Entries shown:
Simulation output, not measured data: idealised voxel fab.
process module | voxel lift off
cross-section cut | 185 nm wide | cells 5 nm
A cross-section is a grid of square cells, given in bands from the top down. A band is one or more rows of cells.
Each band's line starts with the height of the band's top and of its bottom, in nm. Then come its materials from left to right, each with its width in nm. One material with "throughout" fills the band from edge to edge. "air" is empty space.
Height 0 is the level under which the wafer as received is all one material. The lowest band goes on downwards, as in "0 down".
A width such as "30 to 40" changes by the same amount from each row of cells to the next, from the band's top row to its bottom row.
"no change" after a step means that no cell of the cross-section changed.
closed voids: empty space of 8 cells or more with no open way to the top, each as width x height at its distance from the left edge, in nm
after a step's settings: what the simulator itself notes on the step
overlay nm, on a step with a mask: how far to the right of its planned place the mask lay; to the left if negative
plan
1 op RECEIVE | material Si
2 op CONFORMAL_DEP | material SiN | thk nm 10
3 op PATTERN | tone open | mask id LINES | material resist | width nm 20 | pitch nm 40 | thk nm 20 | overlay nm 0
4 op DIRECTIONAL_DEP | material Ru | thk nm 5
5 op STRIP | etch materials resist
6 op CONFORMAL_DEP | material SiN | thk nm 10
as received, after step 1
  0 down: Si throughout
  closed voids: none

Work request: Could you write out every entry above exactly as it appears?

Written answer:
Simulation output, not measured data: idealised voxel fab.
process module | voxel lift off
cross-section cut | 185 nm wide | cells 5 nm
A cross-section is a grid of square cells, given in bands from the top down. A band is one or more rows of cells.
Each band's line starts with the height of the band's top and of its bottom, in nm. Then come its materials from left to right, each with its width in nm. One material with "throughout" fills the band from edge to edge. "air" is empty space.
Height 0 is the level under which the wafer as received is all one material. The lowest band goes on downwards, as in "0 down".
A width such as "30 to 40" changes by the same amount from each row of cells to the next, from the band's top row to its bottom row.
"no change" after a step means that no cell of the cross-section changed.
closed voids: empty space of 8 cells or more with no open way to the top, each as width x height at its distance from the left edge, in nm
after a step's settings: what the simulator itself notes on the step
overlay nm, on a step with a mask: how far to the right of its planned place the mask lay; to the left if negative
plan
1 op RECEIVE | material Si
2 op CONFORMAL_DEP | material SiN | thk nm 10
3 op PATTERN | tone open | mask id LINES | material resist | width nm 20 | pitch nm 40 | thk nm 20 | overlay nm 0
4 op DIRECTIONAL_DEP | material Ru | thk nm 5
5 op STRIP | etch materials resist
6 op CONFORMAL_DEP | material SiN | thk nm 10
as received, after step 1
  0 down: Si throughout
  closed voids: none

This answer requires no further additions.